-- Required action --
All that should come back is the lines of the data below from the one containing "R4: thickness taken" to the one containing "R5: thickness taken", inclusive, exactly as they stand.

-- Entries supplied --
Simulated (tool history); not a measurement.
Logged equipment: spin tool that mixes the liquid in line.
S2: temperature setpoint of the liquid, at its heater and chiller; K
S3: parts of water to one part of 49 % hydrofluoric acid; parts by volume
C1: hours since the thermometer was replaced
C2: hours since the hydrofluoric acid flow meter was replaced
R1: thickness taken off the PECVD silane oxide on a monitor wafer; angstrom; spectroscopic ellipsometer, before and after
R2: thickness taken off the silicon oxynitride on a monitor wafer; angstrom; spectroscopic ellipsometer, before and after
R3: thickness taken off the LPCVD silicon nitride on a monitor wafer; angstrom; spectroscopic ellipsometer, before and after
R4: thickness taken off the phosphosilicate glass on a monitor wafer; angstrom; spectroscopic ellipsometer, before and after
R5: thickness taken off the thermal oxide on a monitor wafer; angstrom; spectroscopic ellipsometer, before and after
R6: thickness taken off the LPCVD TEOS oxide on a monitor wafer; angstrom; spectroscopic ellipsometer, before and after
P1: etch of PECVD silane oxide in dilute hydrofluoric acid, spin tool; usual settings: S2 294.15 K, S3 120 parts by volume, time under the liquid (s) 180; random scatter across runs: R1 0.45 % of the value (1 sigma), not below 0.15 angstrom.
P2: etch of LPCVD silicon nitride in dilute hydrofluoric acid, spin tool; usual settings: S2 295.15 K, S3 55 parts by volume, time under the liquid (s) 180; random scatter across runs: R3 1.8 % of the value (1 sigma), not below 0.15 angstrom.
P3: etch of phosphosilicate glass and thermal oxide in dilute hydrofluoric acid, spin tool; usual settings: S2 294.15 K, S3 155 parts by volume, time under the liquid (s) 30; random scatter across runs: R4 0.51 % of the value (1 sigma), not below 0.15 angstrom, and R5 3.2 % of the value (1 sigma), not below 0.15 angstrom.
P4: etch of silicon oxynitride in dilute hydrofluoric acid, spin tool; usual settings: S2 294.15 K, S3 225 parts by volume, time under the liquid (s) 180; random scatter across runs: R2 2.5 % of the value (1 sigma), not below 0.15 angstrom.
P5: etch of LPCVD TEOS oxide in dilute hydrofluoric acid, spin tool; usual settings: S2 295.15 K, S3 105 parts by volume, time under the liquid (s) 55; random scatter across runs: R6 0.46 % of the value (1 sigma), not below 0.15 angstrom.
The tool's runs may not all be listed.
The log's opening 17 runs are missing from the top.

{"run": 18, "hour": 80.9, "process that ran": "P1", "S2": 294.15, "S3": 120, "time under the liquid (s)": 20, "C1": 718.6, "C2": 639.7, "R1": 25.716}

-- Written response --
R4: thickness taken off the phosphosilicate glass on a monitor wafer; angstrom; spectroscopic ellipsometer, before and after
R5: thickness taken off the thermal oxide on a monitor wafer; angstrom; spectroscopic ellipsometer, before and after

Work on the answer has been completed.